--- START ---
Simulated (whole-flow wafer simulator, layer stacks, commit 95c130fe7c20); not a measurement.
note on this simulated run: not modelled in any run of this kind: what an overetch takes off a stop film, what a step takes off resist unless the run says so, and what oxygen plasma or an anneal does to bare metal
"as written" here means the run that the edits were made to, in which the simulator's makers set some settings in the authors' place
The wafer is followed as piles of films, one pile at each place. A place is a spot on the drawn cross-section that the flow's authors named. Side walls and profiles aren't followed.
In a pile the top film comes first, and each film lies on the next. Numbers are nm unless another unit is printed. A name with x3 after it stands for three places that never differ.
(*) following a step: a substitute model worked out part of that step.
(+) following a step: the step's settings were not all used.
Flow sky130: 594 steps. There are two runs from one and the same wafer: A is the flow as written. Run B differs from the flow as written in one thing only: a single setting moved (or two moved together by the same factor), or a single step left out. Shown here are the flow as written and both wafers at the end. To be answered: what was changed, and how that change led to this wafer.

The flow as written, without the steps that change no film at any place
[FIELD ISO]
--- END ---

Requirement —
Return the entries above word for word.

Expected answer —
Simulated (whole-flow wafer simulator, layer stacks, commit 95c130fe7c20); not a measurement.
note on this simulated run: not modelled in any run of this kind: what an overetch takes off a stop film, what a step takes off resist unless the run says so, and what oxygen plasma or an anneal does to bare metal
"as written" here means the run that the edits were made to, in which the simulator's makers set some settings in the authors' place
The wafer is followed as piles of films, one pile at each place. A place is a spot on the drawn cross-section that the flow's authors named. Side walls and profiles aren't followed.
In a pile the top film comes first, and each film lies on the next. Numbers are nm unless another unit is printed. A name with x3 after it stands for three places that never differ.
(*) following a step: a substitute model worked out part of that step.
(+) following a step: the step's settings were not all used.
Flow sky130: 594 steps. There are two runs from one and the same wafer: A is the flow as written. Run B differs from the flow as written in one thing only: a single setting moved (or two moved together by the same factor), or a single step left out. Shown here are the flow as written and both wafers at the end. To be answered: what was changed, and how that change led to this wafer.

The flow as written, without the steps that change no film at any place
[FIELD ISO]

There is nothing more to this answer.